From the records below, output exactly the lines running from the line containing "Materials in the" through the line containing "format: material thickness_nm, top", and no others.

>>>

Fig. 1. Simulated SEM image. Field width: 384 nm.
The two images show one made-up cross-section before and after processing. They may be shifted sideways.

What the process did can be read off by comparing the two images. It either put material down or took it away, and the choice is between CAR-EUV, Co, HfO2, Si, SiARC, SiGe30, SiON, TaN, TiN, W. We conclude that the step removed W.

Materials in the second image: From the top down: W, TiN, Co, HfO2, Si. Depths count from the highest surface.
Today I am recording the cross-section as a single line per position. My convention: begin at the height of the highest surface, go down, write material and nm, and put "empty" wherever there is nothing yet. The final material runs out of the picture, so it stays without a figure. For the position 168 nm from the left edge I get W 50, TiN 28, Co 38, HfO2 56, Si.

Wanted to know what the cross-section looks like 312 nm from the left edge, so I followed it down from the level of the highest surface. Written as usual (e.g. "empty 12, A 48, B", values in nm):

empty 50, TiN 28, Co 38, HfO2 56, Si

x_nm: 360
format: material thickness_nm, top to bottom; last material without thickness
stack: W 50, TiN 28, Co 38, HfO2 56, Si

<<<

**EXERCISE SOLUTION:**
Materials in the second image: From the top down: W, TiN, Co, HfO2, Si. Depths count from the highest surface.
Today I am recording the cross-section as a single line per position. My convention: begin at the height of the highest surface, go down, write material and nm, and put "empty" wherever there is nothing yet. The final material runs out of the picture, so it stays without a figure. For the position 168 nm from the left edge I get W 50, TiN 28, Co 38, HfO2 56, Si.

Wanted to know what the cross-section looks like 312 nm from the left edge, so I followed it down from the level of the highest surface. Written as usual (e.g. "empty 12, A 48, B", values in nm):

empty 50, TiN 28, Co 38, HfO2 56, Si

x_nm: 360
format: material thickness_nm, top to bottom; last material without thickness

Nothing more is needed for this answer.